= = = = = = =

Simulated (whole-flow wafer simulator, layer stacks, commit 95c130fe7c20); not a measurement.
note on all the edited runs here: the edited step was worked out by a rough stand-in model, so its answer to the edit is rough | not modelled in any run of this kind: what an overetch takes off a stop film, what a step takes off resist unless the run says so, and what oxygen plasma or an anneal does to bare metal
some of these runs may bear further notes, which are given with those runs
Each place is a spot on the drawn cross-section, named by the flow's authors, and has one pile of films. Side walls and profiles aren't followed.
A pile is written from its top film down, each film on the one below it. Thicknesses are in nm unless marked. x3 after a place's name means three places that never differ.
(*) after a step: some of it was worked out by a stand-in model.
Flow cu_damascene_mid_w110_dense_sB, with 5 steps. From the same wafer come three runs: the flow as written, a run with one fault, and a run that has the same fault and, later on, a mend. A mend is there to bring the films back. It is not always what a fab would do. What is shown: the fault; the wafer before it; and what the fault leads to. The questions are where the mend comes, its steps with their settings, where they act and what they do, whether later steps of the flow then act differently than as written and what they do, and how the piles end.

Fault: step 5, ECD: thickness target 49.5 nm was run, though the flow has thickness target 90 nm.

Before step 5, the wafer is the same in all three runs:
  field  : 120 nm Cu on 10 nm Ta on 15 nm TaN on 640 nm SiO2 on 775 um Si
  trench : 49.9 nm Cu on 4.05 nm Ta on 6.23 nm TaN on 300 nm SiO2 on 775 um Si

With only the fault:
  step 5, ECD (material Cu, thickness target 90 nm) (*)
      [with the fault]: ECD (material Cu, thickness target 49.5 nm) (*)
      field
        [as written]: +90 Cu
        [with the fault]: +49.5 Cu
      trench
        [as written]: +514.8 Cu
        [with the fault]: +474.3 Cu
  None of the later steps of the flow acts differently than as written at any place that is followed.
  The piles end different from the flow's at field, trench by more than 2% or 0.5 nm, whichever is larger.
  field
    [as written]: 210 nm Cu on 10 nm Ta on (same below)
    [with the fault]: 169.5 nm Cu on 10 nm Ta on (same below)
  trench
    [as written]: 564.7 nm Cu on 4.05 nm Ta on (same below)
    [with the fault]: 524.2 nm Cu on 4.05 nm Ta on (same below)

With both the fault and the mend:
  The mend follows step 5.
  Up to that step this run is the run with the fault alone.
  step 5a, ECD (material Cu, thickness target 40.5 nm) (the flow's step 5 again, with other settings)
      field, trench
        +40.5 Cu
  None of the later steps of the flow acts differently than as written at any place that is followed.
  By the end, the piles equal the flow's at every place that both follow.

= = = = = = =

Work instruction: An exact copy of the lines above, from the one containing "some of these" down to the one containing "A pile is written" and including both, is the whole answer; retype it and nothing else.

Written solution:
some of these runs may bear further notes, which are given with those runs
Each place is a spot on the drawn cross-section, named by the flow's authors, and has one pile of films. Side walls and profiles aren't followed.
A pile is written from its top film down, each film on the one below it. Thicknesses are in nm unless marked. x3 after a place's name means three places that never differ.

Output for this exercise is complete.